**Required action:** Look through the records below for the line holding "Each place is". Write it out exactly, with each following line through the line holding "A pile is written".

# # # #

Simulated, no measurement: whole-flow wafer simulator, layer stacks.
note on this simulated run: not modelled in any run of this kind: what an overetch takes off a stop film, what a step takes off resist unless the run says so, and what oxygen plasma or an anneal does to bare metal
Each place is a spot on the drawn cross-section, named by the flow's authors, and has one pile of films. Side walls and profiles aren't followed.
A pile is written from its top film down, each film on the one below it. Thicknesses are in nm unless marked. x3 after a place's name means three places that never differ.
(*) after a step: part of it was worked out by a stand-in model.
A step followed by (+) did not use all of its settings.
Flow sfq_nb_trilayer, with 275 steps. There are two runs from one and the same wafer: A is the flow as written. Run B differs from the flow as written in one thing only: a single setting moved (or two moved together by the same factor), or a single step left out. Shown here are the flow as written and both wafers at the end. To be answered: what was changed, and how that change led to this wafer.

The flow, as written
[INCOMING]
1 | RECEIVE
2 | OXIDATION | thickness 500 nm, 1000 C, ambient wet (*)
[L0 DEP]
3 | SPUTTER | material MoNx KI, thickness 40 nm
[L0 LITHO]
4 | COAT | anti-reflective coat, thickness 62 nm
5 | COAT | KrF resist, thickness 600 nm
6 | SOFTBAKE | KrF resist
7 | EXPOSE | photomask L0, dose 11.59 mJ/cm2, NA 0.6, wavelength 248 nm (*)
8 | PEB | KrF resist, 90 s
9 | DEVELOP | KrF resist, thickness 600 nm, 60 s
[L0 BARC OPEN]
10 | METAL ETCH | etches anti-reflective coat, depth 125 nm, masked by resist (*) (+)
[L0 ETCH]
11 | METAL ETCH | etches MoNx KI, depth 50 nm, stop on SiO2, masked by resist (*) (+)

# # # #

**Your response:**
Each place is a spot on the drawn cross-section, named by the flow's authors, and has one pile of films. Side walls and profiles aren't followed.
A pile is written from its top film down, each film on the one below it. Thicknesses are in nm unless marked. x3 after a place's name means three places that never differ.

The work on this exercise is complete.